** Opening Given data block **

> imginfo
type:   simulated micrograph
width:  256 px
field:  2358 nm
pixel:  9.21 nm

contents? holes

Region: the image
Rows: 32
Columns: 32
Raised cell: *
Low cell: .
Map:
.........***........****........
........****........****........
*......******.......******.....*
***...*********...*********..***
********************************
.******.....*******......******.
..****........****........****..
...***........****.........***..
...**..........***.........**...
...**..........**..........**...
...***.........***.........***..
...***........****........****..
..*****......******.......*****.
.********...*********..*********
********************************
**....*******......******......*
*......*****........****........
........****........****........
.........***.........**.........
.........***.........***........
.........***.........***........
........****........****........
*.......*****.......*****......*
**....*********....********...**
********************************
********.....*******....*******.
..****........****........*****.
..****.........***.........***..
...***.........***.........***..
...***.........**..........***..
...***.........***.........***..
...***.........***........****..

** Closing Given data block **

Work item
Give all the lines above again, exactly.

Written response
> imginfo
type:   simulated micrograph
width:  256 px
field:  2358 nm
pixel:  9.21 nm

contents? holes

Region: the image
Rows: 32
Columns: 32
Raised cell: *
Low cell: .
Map:
.........***........****........
........****........****........
*......******.......******.....*
***...*********...*********..***
********************************
.******.....*******......******.
..****........****........****..
...***........****.........***..
...**..........***.........**...
...**..........**..........**...
...***.........***.........***..
...***........****........****..
..*****......******.......*****.
.********...*********..*********
********************************
**....*******......******......*
*......*****........****........
........****........****........
.........***.........**.........
.........***.........***........
.........***.........***........
........****........****........
*.......*****.......*****......*
**....*********....********...**
********************************
********.....*******....*******.
..****........****........*****.
..****.........***.........***..
...***.........***.........***..
...***.........**..........***..
...***.........***.........***..
...***.........***........****..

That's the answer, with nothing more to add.